__Listed entries__:
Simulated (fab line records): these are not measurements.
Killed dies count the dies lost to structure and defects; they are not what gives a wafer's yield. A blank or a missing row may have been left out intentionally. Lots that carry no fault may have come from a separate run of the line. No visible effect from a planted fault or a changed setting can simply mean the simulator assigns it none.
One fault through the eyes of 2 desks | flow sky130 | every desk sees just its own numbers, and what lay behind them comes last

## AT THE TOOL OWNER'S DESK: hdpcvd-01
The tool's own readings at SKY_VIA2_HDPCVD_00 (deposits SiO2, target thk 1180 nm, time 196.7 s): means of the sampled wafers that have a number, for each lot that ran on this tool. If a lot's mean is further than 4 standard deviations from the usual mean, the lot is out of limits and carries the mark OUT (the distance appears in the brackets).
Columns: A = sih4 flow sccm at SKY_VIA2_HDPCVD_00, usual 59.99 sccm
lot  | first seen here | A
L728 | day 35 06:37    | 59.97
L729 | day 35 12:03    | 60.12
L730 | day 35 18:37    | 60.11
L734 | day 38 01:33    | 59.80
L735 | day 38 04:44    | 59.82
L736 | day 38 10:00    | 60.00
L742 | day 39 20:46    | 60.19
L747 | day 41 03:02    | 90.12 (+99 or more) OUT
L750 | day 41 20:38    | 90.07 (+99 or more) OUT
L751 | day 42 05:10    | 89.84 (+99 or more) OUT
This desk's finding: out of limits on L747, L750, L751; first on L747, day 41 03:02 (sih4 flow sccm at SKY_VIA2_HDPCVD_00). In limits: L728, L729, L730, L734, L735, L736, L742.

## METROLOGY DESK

__Work item__: Nothing in the records may be altered; restate them word for word.

__Exercise solution__:
Simulated (fab line records): these are not measurements.
Killed dies count the dies lost to structure and defects; they are not what gives a wafer's yield. A blank or a missing row may have been left out intentionally. Lots that carry no fault may have come from a separate run of the line. No visible effect from a planted fault or a changed setting can simply mean the simulator assigns it none.
One fault through the eyes of 2 desks | flow sky130 | every desk sees just its own numbers, and what lay behind them comes last

## AT THE TOOL OWNER'S DESK: hdpcvd-01
The tool's own readings at SKY_VIA2_HDPCVD_00 (deposits SiO2, target thk 1180 nm, time 196.7 s): means of the sampled wafers that have a number, for each lot that ran on this tool. If a lot's mean is further than 4 standard deviations from the usual mean, the lot is out of limits and carries the mark OUT (the distance appears in the brackets).
Columns: A = sih4 flow sccm at SKY_VIA2_HDPCVD_00, usual 59.99 sccm
lot  | first seen here | A
L728 | day 35 06:37    | 59.97
L729 | day 35 12:03    | 60.12
L730 | day 35 18:37    | 60.11
L734 | day 38 01:33    | 59.80
L735 | day 38 04:44    | 59.82
L736 | day 38 10:00    | 60.00
L742 | day 39 20:46    | 60.19
L747 | day 41 03:02    | 90.12 (+99 or more) OUT
L750 | day 41 20:38    | 90.07 (+99 or more) OUT
L751 | day 42 05:10    | 89.84 (+99 or more) OUT
This desk's finding: out of limits on L747, L750, L751; first on L747, day 41 03:02 (sih4 flow sccm at SKY_VIA2_HDPCVD_00). In limits: L728, L729, L730, L734, L735, L736, L742.

## METROLOGY DESK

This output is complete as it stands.